• Entries supplied
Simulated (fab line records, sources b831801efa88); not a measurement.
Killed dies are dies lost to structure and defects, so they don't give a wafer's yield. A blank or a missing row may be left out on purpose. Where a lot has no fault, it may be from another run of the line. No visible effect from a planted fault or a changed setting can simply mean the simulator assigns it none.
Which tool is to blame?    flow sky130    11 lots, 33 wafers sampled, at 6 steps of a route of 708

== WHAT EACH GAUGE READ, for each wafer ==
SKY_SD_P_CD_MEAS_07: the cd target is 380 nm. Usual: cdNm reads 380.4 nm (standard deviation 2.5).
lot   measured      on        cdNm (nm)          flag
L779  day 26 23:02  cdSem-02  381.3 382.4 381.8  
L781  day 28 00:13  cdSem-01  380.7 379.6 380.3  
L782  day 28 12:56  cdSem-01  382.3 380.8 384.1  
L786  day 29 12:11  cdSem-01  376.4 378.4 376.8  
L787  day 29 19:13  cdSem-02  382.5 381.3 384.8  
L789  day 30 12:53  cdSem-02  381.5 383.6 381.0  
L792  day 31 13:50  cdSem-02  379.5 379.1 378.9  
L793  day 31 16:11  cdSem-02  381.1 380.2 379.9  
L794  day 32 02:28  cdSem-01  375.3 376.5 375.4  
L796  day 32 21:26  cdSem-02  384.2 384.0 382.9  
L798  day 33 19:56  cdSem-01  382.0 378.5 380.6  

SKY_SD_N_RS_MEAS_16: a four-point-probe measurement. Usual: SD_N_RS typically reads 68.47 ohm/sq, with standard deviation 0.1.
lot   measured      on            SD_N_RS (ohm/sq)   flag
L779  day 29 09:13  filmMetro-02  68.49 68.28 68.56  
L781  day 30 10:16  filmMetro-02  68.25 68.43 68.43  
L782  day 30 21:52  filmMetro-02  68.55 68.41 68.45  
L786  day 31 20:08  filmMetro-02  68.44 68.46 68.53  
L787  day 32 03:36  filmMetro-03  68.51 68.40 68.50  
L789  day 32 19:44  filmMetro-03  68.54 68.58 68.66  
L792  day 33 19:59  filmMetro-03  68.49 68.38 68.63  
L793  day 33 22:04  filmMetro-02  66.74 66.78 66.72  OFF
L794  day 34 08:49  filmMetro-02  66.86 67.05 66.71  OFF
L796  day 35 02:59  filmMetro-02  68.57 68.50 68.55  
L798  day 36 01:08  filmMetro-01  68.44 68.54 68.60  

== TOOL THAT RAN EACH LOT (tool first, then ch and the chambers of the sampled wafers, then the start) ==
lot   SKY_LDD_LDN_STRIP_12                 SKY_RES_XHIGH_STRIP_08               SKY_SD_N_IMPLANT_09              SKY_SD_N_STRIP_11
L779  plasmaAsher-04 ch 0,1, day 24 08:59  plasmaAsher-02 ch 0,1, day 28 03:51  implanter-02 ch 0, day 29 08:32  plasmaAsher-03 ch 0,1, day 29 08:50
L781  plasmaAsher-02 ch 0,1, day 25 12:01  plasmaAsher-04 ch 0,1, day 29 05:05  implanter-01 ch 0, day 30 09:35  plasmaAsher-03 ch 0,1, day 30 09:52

• Work task
The response must repeat exactly the lines from the top of the material through the line containing "Which tool is", both included, with no other output.

• Written solution
Simulated (fab line records, sources b831801efa88); not a measurement.
Killed dies are dies lost to structure and defects, so they don't give a wafer's yield. A blank or a missing row may be left out on purpose. Where a lot has no fault, it may be from another run of the line. No visible effect from a planted fault or a changed setting can simply mean the simulator assigns it none.
Which tool is to blame?    flow sky130    11 lots, 33 wafers sampled, at 6 steps of a route of 708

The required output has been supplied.